*Excerpted records*:
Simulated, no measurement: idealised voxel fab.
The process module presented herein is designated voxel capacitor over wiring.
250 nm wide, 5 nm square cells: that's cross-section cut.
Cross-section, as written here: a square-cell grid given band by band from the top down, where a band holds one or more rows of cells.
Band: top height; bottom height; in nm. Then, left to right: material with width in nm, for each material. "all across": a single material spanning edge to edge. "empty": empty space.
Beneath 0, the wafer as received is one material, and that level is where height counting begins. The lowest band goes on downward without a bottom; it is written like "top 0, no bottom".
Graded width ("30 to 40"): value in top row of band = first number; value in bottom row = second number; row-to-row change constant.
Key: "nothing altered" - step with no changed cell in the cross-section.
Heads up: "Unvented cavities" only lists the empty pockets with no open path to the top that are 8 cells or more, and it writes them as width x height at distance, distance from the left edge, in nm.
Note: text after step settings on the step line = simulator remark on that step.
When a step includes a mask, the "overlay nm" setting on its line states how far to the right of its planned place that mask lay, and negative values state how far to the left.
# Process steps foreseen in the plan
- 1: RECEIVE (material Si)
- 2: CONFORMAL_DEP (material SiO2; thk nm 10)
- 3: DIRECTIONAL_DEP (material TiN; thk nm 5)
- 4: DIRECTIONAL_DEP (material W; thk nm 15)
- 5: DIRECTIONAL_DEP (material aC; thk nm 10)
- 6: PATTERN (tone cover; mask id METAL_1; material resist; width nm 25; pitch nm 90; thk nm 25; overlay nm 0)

*Assignment*: An unaltered transcription of all the data above is needed.

*Exercise response*:
Simulated, no measurement: idealised voxel fab.
The process module presented herein is designated voxel capacitor over wiring.
250 nm wide, 5 nm square cells: that's cross-section cut.
Cross-section, as written here: a square-cell grid given band by band from the top down, where a band holds one or more rows of cells.
Band: top height; bottom height; in nm. Then, left to right: material with width in nm, for each material. "all across": a single material spanning edge to edge. "empty": empty space.
Beneath 0, the wafer as received is one material, and that level is where height counting begins. The lowest band goes on downward without a bottom; it is written like "top 0, no bottom".
Graded width ("30 to 40"): value in top row of band = first number; value in bottom row = second number; row-to-row change constant.
Key: "nothing altered" - step with no changed cell in the cross-section.
Heads up: "Unvented cavities" only lists the empty pockets with no open path to the top that are 8 cells or more, and it writes them as width x height at distance, distance from the left edge, in nm.
Note: text after step settings on the step line = simulator remark on that step.
When a step includes a mask, the "overlay nm" setting on its line states how far to the right of its planned place that mask lay, and negative values state how far to the left.
# Process steps foreseen in the plan
- 1: RECEIVE (material Si)
- 2: CONFORMAL_DEP (material SiO2; thk nm 10)
- 3: DIRECTIONAL_DEP (material TiN; thk nm 5)
- 4: DIRECTIONAL_DEP (material W; thk nm 15)
- 5: DIRECTIONAL_DEP (material aC; thk nm 10)
- 6: PATTERN (tone cover; mask id METAL_1; material resist; width nm 25; pitch nm 90; thk nm 25; overlay nm 0)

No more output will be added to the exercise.